Given entries below:
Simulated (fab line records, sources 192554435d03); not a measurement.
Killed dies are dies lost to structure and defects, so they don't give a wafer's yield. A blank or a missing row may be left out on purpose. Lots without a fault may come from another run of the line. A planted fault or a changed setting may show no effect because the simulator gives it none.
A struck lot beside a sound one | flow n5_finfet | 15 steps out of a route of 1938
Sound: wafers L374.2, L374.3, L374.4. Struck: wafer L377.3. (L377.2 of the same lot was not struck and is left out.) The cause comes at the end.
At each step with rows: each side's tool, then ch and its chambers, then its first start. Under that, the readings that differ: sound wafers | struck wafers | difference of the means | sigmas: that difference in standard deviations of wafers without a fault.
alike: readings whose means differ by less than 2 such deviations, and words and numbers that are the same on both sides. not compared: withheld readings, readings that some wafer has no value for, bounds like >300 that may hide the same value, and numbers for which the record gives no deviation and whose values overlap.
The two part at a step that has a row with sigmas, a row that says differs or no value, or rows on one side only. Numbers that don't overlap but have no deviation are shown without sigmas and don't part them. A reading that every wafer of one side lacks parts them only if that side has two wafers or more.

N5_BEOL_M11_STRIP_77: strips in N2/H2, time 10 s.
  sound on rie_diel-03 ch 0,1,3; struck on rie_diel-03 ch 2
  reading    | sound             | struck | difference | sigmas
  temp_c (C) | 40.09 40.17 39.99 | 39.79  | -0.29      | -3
End of Given entries.

Required action: In full and without edits, return the listing.

Exercise output:
Simulated (fab line records, sources 192554435d03); not a measurement.
Killed dies are dies lost to structure and defects, so they don't give a wafer's yield. A blank or a missing row may be left out on purpose. Lots without a fault may come from another run of the line. A planted fault or a changed setting may show no effect because the simulator gives it none.
A struck lot beside a sound one | flow n5_finfet | 15 steps out of a route of 1938
Sound: wafers L374.2, L374.3, L374.4. Struck: wafer L377.3. (L377.2 of the same lot was not struck and is left out.) The cause comes at the end.
At each step with rows: each side's tool, then ch and its chambers, then its first start. Under that, the readings that differ: sound wafers | struck wafers | difference of the means | sigmas: that difference in standard deviations of wafers without a fault.
alike: readings whose means differ by less than 2 such deviations, and words and numbers that are the same on both sides. not compared: withheld readings, readings that some wafer has no value for, bounds like >300 that may hide the same value, and numbers for which the record gives no deviation and whose values overlap.
The two part at a step that has a row with sigmas, a row that says differs or no value, or rows on one side only. Numbers that don't overlap but have no deviation are shown without sigmas and don't part them. A reading that every wafer of one side lacks parts them only if that side has two wafers or more.

N5_BEOL_M11_STRIP_77: strips in N2/H2, time 10 s.
  sound on rie_diel-03 ch 0,1,3; struck on rie_diel-03 ch 2
  reading    | sound             | struck | difference | sigmas
  temp_c (C) | 40.09 40.17 39.99 | 39.79  | -0.29      | -3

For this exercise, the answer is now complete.